AVAILABLE DATA:
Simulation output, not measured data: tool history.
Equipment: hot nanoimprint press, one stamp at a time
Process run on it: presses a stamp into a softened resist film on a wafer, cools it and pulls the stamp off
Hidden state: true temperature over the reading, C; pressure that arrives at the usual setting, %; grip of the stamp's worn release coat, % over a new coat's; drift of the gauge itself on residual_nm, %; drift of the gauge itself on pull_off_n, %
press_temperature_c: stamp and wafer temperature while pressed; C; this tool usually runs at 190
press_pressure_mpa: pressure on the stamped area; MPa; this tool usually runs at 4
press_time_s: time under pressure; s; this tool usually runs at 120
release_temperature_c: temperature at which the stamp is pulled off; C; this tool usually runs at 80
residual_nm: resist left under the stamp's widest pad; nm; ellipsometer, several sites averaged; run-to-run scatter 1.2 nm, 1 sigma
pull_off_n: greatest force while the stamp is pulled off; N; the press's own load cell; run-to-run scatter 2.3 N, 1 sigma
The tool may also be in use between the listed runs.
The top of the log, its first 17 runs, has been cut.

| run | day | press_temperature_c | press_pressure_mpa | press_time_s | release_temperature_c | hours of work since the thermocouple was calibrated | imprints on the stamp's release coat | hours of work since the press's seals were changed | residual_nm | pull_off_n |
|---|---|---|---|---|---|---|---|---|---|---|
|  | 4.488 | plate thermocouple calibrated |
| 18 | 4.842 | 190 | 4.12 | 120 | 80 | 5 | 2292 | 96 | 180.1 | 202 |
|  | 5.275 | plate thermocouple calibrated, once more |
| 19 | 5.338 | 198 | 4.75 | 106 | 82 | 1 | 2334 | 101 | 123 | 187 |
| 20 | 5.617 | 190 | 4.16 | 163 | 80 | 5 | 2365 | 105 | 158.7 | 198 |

ACTION ITEM:
Begin with the first line of the data above and, please, print each line exactly until you have printed the line containing "Process run on"; print nothing else.

TASK SOLUTION:
Simulation output, not measured data: tool history.
Equipment: hot nanoimprint press, one stamp at a time
Process run on it: presses a stamp into a softened resist film on a wafer, cools it and pulls the stamp off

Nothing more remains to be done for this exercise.